[GIVEN RECORDS Boundary: Start]
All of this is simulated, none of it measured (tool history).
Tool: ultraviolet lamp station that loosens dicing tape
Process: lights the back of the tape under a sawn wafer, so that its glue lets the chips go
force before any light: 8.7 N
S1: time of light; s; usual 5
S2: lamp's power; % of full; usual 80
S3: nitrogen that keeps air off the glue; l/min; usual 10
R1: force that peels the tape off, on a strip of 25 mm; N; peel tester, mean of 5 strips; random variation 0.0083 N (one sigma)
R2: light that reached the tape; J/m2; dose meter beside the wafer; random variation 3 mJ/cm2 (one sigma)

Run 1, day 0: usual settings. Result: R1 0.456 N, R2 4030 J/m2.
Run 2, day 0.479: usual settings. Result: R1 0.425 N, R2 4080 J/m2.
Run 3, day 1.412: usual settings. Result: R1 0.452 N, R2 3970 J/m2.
[GIVEN RECORDS Boundary: End]

REQUIREMENT: All of the entries must be given again, word for word.

EXERCISE SOLUTION:
All of this is simulated, none of it measured (tool history).
Tool: ultraviolet lamp station that loosens dicing tape
Process: lights the back of the tape under a sawn wafer, so that its glue lets the chips go
force before any light: 8.7 N
S1: time of light; s; usual 5
S2: lamp's power; % of full; usual 80
S3: nitrogen that keeps air off the glue; l/min; usual 10
R1: force that peels the tape off, on a strip of 25 mm; N; peel tester, mean of 5 strips; random variation 0.0083 N (one sigma)
R2: light that reached the tape; J/m2; dose meter beside the wafer; random variation 3 mJ/cm2 (one sigma)

Run 1, day 0: usual settings. Result: R1 0.456 N, R2 4030 J/m2.
Run 2, day 0.479: usual settings. Result: R1 0.425 N, R2 4080 J/m2.
Run 3, day 1.412: usual settings. Result: R1 0.452 N, R2 3970 J/m2.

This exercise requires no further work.